#### Activity
Only the lines from the top of the data through the one with "Run 4, hour" are to be written out, each exactly as it stands.

##############################

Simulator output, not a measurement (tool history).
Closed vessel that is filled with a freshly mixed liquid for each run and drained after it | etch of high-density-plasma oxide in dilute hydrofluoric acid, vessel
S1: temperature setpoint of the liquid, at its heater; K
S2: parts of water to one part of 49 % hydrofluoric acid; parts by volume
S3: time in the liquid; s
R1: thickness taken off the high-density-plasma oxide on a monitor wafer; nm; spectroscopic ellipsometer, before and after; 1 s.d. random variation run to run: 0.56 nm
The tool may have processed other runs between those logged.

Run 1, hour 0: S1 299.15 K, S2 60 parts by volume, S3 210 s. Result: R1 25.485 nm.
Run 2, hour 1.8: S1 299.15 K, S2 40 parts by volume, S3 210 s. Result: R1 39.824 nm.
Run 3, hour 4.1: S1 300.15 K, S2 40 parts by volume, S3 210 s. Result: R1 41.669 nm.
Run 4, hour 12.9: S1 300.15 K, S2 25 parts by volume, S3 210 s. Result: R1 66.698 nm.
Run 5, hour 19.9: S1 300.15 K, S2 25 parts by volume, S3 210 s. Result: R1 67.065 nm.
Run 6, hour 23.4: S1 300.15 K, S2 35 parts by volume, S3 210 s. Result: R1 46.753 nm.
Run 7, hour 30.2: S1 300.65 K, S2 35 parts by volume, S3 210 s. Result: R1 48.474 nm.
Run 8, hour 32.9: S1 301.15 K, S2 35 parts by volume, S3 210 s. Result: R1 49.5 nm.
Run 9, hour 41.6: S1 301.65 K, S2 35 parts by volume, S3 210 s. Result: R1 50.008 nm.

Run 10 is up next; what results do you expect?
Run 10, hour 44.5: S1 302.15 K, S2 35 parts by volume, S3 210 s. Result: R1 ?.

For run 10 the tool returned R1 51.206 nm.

##############################

#### Task answer
Simulator output, not a measurement (tool history).
Closed vessel that is filled with a freshly mixed liquid for each run and drained after it | etch of high-density-plasma oxide in dilute hydrofluoric acid, vessel
S1: temperature setpoint of the liquid, at its heater; K
S2: parts of water to one part of 49 % hydrofluoric acid; parts by volume
S3: time in the liquid; s
R1: thickness taken off the high-density-plasma oxide on a monitor wafer; nm; spectroscopic ellipsometer, before and after; 1 s.d. random variation run to run: 0.56 nm
The tool may have processed other runs between those logged.

Run 1, hour 0: S1 299.15 K, S2 60 parts by volume, S3 210 s. Result: R1 25.485 nm.
Run 2, hour 1.8: S1 299.15 K, S2 40 parts by volume, S3 210 s. Result: R1 39.824 nm.
Run 3, hour 4.1: S1 300.15 K, S2 40 parts by volume, S3 210 s. Result: R1 41.669 nm.
Run 4, hour 12.9: S1 300.15 K, S2 25 parts by volume, S3 210 s. Result: R1 66.698 nm.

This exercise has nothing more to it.